- _Work order_:
Repeat verbatim only the lines from the opening of the material below through the one that contains "Killed dies are".

┌──

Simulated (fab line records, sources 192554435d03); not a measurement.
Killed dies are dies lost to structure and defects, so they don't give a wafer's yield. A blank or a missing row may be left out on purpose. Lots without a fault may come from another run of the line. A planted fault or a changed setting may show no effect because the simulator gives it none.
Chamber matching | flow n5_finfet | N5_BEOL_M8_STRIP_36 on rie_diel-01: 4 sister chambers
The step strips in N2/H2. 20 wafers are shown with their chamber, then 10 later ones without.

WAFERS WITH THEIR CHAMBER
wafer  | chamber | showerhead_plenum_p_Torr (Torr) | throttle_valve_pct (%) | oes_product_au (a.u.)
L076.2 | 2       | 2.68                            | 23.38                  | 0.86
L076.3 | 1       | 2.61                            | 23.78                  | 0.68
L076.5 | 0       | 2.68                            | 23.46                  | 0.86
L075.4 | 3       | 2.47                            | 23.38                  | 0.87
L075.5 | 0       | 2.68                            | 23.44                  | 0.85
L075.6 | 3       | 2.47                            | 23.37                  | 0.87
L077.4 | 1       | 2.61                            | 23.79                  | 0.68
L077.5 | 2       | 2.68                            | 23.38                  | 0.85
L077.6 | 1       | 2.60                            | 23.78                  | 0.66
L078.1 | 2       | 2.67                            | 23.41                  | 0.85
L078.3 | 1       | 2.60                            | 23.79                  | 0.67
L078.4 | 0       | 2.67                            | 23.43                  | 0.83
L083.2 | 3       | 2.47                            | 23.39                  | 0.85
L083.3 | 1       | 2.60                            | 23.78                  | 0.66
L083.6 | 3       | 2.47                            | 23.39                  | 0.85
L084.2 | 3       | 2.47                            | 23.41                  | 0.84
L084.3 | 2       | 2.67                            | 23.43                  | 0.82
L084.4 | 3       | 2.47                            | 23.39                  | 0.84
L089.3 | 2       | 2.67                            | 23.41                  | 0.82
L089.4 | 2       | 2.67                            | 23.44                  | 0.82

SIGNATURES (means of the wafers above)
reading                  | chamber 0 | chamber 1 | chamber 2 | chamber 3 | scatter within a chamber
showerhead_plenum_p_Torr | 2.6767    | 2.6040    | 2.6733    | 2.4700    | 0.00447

└──

- _Exercise result_:
Simulated (fab line records, sources 192554435d03); not a measurement.
Killed dies are dies lost to structure and defects, so they don't give a wafer's yield. A blank or a missing row may be left out on purpose. Lots without a fault may come from another run of the line. A planted fault or a changed setting may show no effect because the simulator gives it none.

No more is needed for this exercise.